Work task. Restate word for word the entries below, starting with the line with "How large is the distance" and continuing through the line with "How large is the sidewall-to-sidewall". Include both of those lines and no others.

(Extracted information Opens)
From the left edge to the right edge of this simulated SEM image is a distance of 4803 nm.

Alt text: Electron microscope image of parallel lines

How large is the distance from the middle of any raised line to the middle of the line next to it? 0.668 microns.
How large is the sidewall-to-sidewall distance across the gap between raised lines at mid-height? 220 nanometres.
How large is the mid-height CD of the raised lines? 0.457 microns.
(Extracted information Closes)

Written response.
How large is the distance from the middle of any raised line to the middle of the line next to it? 0.668 microns.
How large is the sidewall-to-sidewall distance across the gap between raised lines at mid-height? 220 nanometres.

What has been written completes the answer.